• _WORK TASK_:
Repeat the data in full. No line may differ from the original.

• _INFORMATION PROVIDED_:
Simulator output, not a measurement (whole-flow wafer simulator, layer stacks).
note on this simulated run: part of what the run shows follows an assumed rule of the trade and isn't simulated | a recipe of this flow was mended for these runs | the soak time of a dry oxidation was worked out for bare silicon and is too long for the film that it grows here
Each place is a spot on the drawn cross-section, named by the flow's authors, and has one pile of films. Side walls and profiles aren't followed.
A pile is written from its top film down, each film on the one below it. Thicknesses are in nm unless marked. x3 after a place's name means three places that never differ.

• _EXPECTED ANSWER_:
Simulator output, not a measurement (whole-flow wafer simulator, layer stacks).
note on this simulated run: part of what the run shows follows an assumed rule of the trade and isn't simulated | a recipe of this flow was mended for these runs | the soak time of a dry oxidation was worked out for bare silicon and is too long for the film that it grows here
Each place is a spot on the drawn cross-section, named by the flow's authors, and has one pile of films. Side walls and profiles aren't followed.
A pile is written from its top film down, each film on the one below it. Thicknesses are in nm unless marked. x3 after a place's name means three places that never differ.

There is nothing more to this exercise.